• **Material provided**
%%

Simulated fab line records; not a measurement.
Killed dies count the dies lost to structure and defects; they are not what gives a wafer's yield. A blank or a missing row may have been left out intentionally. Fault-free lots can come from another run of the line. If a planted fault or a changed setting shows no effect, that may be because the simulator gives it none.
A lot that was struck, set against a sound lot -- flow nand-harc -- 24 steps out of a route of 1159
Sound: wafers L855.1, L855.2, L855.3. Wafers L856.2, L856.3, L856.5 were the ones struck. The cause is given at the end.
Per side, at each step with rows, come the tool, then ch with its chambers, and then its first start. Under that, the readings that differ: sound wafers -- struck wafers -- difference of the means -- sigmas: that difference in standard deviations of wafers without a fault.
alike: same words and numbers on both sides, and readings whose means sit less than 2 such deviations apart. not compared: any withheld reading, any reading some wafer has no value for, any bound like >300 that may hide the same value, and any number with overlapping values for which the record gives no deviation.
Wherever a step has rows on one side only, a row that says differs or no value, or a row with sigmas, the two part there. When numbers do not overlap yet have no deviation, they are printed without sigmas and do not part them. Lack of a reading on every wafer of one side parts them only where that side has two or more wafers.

%%

• **Requirement**
Write out, please, all of the material above exactly as written.

• **Reply**
Simulated fab line records; not a measurement.
Killed dies count the dies lost to structure and defects; they are not what gives a wafer's yield. A blank or a missing row may have been left out intentionally. Fault-free lots can come from another run of the line. If a planted fault or a changed setting shows no effect, that may be because the simulator gives it none.
A lot that was struck, set against a sound lot -- flow nand-harc -- 24 steps out of a route of 1159
Sound: wafers L855.1, L855.2, L855.3. Wafers L856.2, L856.3, L856.5 were the ones struck. The cause is given at the end.
Per side, at each step with rows, come the tool, then ch with its chambers, and then its first start. Under that, the readings that differ: sound wafers -- struck wafers -- difference of the means -- sigmas: that difference in standard deviations of wafers without a fault.
alike: same words and numbers on both sides, and readings whose means sit less than 2 such deviations apart. not compared: any withheld reading, any reading some wafer has no value for, any bound like >300 that may hide the same value, and any number with overlapping values for which the record gives no deviation.
Wherever a step has rows on one side only, a row that says differs or no value, or a row with sigmas, the two part there. When numbers do not overlap yet have no deviation, they are printed without sigmas and do not part them. Lack of a reading on every wafer of one side parts them only where that side has two or more wafers.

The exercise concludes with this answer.